Recorded data:
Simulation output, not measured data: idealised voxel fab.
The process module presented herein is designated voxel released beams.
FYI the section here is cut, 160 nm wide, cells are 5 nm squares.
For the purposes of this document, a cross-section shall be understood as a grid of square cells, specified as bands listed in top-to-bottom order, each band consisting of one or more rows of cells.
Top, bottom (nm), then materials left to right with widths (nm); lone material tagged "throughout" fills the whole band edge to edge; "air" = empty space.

Task item: Using the listing above, print every entry exactly.

Task response:
Simulation output, not measured data: idealised voxel fab.
The process module presented herein is designated voxel released beams.
FYI the section here is cut, 160 nm wide, cells are 5 nm squares.
For the purposes of this document, a cross-section shall be understood as a grid of square cells, specified as bands listed in top-to-bottom order, each band consisting of one or more rows of cells.
Top, bottom (nm), then materials left to right with widths (nm); lone material tagged "throughout" fills the whole band edge to edge; "air" = empty space.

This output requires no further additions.